§ WORK INSTRUCTION: Each record must appear in your answer exactly as it does below.

┄┄┄┄┄┄

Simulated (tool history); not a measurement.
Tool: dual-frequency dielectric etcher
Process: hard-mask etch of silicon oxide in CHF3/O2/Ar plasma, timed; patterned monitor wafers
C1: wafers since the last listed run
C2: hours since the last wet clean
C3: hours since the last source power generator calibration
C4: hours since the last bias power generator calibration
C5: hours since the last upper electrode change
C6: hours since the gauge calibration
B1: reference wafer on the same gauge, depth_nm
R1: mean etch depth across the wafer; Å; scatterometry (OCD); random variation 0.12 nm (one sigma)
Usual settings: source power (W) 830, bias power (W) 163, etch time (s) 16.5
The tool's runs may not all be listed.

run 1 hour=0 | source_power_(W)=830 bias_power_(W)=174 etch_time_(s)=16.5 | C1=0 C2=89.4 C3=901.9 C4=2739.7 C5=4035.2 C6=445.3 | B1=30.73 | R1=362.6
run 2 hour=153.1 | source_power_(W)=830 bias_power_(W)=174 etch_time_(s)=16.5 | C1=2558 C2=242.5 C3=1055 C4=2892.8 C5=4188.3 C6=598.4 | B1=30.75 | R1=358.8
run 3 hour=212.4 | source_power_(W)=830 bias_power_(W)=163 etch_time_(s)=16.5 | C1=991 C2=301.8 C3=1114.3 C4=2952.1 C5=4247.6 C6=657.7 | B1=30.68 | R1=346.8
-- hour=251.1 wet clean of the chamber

┄┄┄┄┄┄

§ REPLY:
Simulated (tool history); not a measurement.
Tool: dual-frequency dielectric etcher
Process: hard-mask etch of silicon oxide in CHF3/O2/Ar plasma, timed; patterned monitor wafers
C1: wafers since the last listed run
C2: hours since the last wet clean
C3: hours since the last source power generator calibration
C4: hours since the last bias power generator calibration
C5: hours since the last upper electrode change
C6: hours since the gauge calibration
B1: reference wafer on the same gauge, depth_nm
R1: mean etch depth across the wafer; Å; scatterometry (OCD); random variation 0.12 nm (one sigma)
Usual settings: source power (W) 830, bias power (W) 163, etch time (s) 16.5
The tool's runs may not all be listed.

run 1 hour=0 | source_power_(W)=830 bias_power_(W)=174 etch_time_(s)=16.5 | C1=0 C2=89.4 C3=901.9 C4=2739.7 C5=4035.2 C6=445.3 | B1=30.73 | R1=362.6
run 2 hour=153.1 | source_power_(W)=830 bias_power_(W)=174 etch_time_(s)=16.5 | C1=2558 C2=242.5 C3=1055 C4=2892.8 C5=4188.3 C6=598.4 | B1=30.75 | R1=358.8
run 3 hour=212.4 | source_power_(W)=830 bias_power_(W)=163 etch_time_(s)=16.5 | C1=991 C2=301.8 C3=1114.3 C4=2952.1 C5=4247.6 C6=657.7 | B1=30.68 | R1=346.8
-- hour=251.1 wet clean of the chamber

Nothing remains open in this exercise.